- _Dataset_:
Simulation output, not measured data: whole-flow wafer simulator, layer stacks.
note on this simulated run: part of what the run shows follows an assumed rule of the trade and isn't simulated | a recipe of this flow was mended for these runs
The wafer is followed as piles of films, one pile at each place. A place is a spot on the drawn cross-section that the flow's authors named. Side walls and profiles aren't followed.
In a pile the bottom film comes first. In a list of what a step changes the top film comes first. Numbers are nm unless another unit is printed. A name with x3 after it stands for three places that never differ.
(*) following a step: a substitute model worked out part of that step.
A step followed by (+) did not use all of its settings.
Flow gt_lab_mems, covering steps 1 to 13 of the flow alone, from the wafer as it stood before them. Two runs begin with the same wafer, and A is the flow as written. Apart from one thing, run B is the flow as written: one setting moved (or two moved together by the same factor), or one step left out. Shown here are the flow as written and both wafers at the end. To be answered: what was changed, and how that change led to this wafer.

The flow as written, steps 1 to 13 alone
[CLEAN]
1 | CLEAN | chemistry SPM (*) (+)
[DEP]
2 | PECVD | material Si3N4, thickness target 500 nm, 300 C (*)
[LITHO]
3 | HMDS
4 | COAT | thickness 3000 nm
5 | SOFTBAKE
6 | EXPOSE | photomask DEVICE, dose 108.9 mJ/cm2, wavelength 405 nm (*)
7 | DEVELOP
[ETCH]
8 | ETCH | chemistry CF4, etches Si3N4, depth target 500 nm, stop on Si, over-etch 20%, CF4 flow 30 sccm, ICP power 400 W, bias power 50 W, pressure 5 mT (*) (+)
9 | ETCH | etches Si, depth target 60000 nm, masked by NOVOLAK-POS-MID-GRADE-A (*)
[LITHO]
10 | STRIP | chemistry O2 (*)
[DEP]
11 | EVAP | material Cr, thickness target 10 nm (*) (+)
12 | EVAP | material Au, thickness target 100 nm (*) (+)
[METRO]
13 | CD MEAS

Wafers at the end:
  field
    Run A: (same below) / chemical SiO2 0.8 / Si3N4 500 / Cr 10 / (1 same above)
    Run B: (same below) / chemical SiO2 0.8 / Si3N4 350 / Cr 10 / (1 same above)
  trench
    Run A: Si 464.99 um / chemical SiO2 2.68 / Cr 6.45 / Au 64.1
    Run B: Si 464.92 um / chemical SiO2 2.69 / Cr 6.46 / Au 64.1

- _Assignment_: The expected response is the material above given again line by line, from its first line to the line holding "The wafer is", inclusive.

- _Response area_:
Simulation output, not measured data: whole-flow wafer simulator, layer stacks.
note on this simulated run: part of what the run shows follows an assumed rule of the trade and isn't simulated | a recipe of this flow was mended for these runs
The wafer is followed as piles of films, one pile at each place. A place is a spot on the drawn cross-section that the flow's authors named. Side walls and profiles aren't followed.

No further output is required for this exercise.